###

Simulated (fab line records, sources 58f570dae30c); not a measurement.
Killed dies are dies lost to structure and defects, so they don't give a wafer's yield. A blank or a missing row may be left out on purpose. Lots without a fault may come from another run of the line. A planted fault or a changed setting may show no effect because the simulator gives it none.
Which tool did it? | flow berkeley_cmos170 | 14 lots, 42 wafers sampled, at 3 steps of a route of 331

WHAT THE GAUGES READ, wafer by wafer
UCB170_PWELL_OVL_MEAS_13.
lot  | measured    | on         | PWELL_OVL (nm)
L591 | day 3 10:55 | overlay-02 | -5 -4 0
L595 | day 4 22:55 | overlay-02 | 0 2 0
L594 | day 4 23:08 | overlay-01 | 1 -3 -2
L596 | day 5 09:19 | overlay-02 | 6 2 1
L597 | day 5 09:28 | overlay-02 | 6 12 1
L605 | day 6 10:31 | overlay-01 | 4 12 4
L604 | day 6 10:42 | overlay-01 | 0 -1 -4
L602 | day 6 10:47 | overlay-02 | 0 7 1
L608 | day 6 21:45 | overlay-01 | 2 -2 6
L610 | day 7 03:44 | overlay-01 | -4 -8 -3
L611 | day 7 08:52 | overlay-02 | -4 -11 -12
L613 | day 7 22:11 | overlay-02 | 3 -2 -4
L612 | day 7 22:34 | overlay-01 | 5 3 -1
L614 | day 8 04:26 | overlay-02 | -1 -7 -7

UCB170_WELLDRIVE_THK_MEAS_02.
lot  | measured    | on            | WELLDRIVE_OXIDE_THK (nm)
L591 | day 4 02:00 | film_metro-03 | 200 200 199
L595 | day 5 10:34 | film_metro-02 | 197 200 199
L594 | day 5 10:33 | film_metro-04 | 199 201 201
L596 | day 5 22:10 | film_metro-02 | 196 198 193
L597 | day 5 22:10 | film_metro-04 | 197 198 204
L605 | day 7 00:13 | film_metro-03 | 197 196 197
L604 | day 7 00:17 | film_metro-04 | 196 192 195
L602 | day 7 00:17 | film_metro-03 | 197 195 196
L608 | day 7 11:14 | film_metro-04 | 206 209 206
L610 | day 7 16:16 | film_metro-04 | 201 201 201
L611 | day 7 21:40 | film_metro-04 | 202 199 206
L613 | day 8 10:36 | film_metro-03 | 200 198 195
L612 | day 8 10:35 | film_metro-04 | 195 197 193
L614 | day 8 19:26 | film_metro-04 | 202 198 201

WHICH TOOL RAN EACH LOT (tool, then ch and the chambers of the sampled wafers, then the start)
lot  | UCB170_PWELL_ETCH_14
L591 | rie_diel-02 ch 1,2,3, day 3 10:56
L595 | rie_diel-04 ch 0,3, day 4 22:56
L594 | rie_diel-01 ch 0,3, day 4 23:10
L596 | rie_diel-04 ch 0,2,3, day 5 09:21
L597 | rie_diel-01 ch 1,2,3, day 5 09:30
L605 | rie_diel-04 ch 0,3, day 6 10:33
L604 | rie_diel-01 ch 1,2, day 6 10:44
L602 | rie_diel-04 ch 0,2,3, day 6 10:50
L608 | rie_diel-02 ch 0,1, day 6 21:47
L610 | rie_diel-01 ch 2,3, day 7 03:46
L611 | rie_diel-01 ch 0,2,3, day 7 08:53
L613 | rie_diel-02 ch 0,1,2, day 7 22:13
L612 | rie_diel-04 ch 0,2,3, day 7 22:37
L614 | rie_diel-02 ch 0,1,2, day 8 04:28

###

Nothing outside this range should appear: the lines from the start of the listing through the line with "UCB170_PWELL_OVL_MEAS_13.", each reproduced exactly, both ends included.

Simulated (fab line records, sources 58f570dae30c); not a measurement.
Killed dies are dies lost to structure and defects, so they don't give a wafer's yield. A blank or a missing row may be left out on purpose. Lots without a fault may come from another run of the line. A planted fault or a changed setting may show no effect because the simulator gives it none.
Which tool did it? | flow berkeley_cmos170 | 14 lots, 42 wafers sampled, at 3 steps of a route of 331

WHAT THE GAUGES READ, wafer by wafer
UCB170_PWELL_OVL_MEAS_13.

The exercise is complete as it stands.